Record set:
==============================

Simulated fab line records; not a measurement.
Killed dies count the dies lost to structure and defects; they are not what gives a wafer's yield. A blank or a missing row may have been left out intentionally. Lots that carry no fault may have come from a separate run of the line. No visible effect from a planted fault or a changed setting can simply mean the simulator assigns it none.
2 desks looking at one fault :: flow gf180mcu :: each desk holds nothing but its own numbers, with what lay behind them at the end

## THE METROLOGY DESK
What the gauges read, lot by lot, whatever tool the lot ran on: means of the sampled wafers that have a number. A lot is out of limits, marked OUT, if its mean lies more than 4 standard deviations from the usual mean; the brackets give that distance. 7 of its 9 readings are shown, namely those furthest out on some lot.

==============================

Action item:
Reproduce the material in full, with no word added or dropped.

Solution:
Simulated fab line records; not a measurement.
Killed dies count the dies lost to structure and defects; they are not what gives a wafer's yield. A blank or a missing row may have been left out intentionally. Lots that carry no fault may have come from a separate run of the line. No visible effect from a planted fault or a changed setting can simply mean the simulator assigns it none.
2 desks looking at one fault :: flow gf180mcu :: each desk holds nothing but its own numbers, with what lay behind them at the end

## THE METROLOGY DESK
What the gauges read, lot by lot, whatever tool the lot ran on: means of the sampled wafers that have a number. A lot is out of limits, marked OUT, if its mean lies more than 4 standard deviations from the usual mean; the brackets give that distance. 7 of its 9 readings are shown, namely those furthest out on some lot.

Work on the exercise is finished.